*Work order*:
Write out every line exactly, from the first line of the records below through the line that contains "micrometres | 0.616 |".

(Dataset begins)
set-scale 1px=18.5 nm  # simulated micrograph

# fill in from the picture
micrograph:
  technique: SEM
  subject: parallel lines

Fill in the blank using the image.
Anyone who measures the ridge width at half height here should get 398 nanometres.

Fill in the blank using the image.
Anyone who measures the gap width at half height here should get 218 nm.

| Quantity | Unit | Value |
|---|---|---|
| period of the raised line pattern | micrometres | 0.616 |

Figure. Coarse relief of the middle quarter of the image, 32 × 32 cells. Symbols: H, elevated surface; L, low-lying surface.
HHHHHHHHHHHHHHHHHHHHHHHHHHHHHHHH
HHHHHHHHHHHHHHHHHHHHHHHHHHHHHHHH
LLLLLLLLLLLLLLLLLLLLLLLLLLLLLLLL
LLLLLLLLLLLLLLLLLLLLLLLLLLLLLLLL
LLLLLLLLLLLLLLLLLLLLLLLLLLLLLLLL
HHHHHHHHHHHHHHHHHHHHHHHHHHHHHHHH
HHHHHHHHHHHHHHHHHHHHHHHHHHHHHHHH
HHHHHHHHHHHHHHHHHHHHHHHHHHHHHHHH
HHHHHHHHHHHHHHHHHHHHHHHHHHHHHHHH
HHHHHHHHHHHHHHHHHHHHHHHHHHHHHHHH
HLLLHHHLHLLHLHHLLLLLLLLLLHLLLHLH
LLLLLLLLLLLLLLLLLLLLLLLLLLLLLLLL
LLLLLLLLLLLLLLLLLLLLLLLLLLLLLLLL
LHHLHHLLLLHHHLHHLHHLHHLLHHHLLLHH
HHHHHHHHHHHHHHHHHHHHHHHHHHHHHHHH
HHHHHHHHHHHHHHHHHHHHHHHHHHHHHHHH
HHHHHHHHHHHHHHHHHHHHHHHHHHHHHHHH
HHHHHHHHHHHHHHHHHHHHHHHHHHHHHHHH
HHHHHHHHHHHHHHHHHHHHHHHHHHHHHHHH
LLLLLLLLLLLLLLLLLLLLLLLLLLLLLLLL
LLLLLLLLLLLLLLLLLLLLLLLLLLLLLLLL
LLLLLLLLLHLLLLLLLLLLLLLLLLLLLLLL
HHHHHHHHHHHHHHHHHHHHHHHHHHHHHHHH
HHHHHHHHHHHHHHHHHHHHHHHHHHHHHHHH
(Dataset ends)

*Written response*:
set-scale 1px=18.5 nm  # simulated micrograph

# fill in from the picture
micrograph:
  technique: SEM
  subject: parallel lines

Fill in the blank using the image.
Anyone who measures the ridge width at half height here should get 398 nanometres.

Fill in the blank using the image.
Anyone who measures the gap width at half height here should get 218 nm.

| Quantity | Unit | Value |
|---|---|---|
| period of the raised line pattern | micrometres | 0.616 |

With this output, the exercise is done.